EXERCISE ▸
Once you find the line with "6. DIRECTIONAL_ETCH,etch materials SiO2,depth nm 30" in the entries below, return exactly every line from it through the line with "14. DIRECTIONAL_DEP,material SiO2,thk nm 20".

<<<<

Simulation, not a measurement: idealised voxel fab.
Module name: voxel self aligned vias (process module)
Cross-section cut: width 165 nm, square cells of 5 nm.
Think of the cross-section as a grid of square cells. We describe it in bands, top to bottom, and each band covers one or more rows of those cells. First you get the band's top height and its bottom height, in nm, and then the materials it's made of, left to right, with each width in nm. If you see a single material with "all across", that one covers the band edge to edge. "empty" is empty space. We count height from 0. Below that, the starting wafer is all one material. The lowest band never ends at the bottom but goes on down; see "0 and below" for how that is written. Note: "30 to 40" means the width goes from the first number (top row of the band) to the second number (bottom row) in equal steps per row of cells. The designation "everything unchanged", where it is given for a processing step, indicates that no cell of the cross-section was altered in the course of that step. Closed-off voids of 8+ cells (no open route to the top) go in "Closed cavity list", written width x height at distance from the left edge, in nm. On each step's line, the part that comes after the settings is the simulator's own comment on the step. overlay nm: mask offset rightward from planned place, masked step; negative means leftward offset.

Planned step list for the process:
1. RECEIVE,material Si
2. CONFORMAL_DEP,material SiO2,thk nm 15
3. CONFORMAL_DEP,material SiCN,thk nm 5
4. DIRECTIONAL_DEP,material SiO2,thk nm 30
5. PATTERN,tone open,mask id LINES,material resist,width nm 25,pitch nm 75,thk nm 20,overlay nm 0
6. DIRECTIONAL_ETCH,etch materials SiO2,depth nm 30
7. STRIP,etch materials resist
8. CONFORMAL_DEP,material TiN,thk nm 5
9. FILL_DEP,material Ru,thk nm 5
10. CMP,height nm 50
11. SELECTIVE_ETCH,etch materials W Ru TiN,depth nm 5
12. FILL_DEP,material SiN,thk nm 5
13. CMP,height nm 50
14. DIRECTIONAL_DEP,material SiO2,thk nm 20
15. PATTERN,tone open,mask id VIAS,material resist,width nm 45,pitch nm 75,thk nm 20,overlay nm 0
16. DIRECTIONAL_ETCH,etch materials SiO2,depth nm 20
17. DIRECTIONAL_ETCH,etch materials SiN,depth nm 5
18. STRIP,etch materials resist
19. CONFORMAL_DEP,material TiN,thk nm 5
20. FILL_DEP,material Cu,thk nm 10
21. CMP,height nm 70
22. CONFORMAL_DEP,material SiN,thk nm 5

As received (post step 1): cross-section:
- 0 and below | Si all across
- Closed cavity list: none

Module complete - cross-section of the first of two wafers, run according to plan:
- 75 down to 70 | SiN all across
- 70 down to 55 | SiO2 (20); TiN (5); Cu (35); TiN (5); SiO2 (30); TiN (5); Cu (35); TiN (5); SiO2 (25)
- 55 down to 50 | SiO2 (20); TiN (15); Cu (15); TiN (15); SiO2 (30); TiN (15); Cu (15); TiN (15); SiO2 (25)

>>>>

YOUR SOLUTION ▸
6. DIRECTIONAL_ETCH,etch materials SiO2,depth nm 30
7. STRIP,etch materials resist
8. CONFORMAL_DEP,material TiN,thk nm 5
9. FILL_DEP,material Ru,thk nm 5
10. CMP,height nm 50
11. SELECTIVE_ETCH,etch materials W Ru TiN,depth nm 5
12. FILL_DEP,material SiN,thk nm 5
13. CMP,height nm 50
14. DIRECTIONAL_DEP,material SiO2,thk nm 20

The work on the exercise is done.